● Data excerpts
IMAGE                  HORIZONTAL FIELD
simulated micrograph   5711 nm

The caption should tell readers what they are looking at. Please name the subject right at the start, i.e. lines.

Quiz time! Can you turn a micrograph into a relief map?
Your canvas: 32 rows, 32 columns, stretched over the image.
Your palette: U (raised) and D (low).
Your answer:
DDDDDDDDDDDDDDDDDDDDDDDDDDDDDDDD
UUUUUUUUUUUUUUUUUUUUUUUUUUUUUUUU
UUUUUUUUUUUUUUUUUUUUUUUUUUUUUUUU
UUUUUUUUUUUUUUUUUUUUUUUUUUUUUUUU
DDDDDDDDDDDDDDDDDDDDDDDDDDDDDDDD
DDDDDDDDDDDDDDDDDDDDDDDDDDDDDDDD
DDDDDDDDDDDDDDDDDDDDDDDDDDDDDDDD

● Exercise
Print all of the data exactly as it was given.

● Response
IMAGE                  HORIZONTAL FIELD
simulated micrograph   5711 nm

The caption should tell readers what they are looking at. Please name the subject right at the start, i.e. lines.

Quiz time! Can you turn a micrograph into a relief map?
Your canvas: 32 rows, 32 columns, stretched over the image.
Your palette: U (raised) and D (low).
Your answer:
DDDDDDDDDDDDDDDDDDDDDDDDDDDDDDDD
UUUUUUUUUUUUUUUUUUUUUUUUUUUUUUUU
UUUUUUUUUUUUUUUUUUUUUUUUUUUUUUUU
UUUUUUUUUUUUUUUUUUUUUUUUUUUUUUUU
DDDDDDDDDDDDDDDDDDDDDDDDDDDDDDDD
DDDDDDDDDDDDDDDDDDDDDDDDDDDDDDDD
DDDDDDDDDDDDDDDDDDDDDDDDDDDDDDDD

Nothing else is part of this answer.